LISTED ENTRIES:
════════
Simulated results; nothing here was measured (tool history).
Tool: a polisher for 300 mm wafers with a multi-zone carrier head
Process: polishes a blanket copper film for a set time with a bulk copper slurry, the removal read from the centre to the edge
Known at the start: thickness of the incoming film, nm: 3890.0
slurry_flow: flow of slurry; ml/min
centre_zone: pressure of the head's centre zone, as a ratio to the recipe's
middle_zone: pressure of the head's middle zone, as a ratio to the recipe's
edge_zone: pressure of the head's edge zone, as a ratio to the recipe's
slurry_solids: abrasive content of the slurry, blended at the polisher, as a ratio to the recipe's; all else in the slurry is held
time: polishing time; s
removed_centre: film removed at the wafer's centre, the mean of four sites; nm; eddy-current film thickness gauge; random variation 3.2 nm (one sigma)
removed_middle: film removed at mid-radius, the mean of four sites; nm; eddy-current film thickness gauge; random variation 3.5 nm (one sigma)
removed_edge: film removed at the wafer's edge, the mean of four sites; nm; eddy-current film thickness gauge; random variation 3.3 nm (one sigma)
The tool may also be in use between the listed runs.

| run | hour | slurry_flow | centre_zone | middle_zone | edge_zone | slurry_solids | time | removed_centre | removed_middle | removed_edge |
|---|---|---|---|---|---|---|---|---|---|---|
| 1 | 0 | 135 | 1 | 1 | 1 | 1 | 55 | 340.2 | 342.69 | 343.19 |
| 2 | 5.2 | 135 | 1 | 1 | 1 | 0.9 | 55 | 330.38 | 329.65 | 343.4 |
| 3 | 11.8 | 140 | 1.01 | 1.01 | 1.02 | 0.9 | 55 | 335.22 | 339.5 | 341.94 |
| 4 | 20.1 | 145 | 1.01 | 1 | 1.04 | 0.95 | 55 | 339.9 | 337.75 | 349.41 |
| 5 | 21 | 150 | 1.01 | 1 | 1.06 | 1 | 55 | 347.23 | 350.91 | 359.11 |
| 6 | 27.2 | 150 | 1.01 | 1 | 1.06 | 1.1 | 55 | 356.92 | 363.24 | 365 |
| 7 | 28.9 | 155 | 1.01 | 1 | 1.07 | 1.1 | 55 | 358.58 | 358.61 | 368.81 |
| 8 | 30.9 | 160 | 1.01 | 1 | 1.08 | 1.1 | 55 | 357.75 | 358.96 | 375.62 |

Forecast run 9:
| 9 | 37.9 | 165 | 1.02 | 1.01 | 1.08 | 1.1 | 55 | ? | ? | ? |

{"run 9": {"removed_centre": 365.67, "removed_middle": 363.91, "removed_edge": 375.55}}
════════

ACTIVITY: Nothing but the lines from the top of the records down to the line with "Known at the" belongs in the answer; repeat them exactly.

TASK SOLUTION:
Simulated results; nothing here was measured (tool history).
Tool: a polisher for 300 mm wafers with a multi-zone carrier head
Process: polishes a blanket copper film for a set time with a bulk copper slurry, the removal read from the centre to the edge
Known at the start: thickness of the incoming film, nm: 3890.0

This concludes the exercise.